- Action item: Print, exactly as written, every line from the first line of the records below through the line containing "The cross-section shown", and nothing further.

- Material provided:
········

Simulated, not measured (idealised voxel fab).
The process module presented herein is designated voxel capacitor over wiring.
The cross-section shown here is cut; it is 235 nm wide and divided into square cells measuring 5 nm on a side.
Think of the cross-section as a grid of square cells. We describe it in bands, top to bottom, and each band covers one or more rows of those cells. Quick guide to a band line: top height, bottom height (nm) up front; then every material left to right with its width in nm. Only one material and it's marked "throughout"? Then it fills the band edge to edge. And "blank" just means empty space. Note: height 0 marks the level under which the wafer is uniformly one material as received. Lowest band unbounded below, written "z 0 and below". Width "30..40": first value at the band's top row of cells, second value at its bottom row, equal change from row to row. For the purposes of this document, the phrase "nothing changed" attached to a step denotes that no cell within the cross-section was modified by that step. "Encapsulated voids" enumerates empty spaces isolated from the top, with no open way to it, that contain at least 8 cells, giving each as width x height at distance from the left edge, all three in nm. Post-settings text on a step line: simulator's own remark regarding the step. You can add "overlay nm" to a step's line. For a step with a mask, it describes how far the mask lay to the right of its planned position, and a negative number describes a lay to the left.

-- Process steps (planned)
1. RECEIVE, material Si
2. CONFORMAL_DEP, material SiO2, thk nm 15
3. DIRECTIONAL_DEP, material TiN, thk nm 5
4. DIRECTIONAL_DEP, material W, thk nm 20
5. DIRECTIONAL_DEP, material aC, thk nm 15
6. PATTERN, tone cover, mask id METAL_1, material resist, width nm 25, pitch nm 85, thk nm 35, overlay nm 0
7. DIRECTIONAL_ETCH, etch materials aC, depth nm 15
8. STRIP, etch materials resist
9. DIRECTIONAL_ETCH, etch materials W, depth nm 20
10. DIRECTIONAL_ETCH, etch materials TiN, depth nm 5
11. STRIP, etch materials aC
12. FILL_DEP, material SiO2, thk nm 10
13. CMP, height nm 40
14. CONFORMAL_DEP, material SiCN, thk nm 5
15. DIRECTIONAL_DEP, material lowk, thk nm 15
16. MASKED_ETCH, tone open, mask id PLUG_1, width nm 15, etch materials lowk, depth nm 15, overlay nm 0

········

- Your solution:
Simulated, not measured (idealised voxel fab).
The process module presented herein is designated voxel capacitor over wiring.
The cross-section shown here is cut; it is 235 nm wide and divided into square cells measuring 5 nm on a side.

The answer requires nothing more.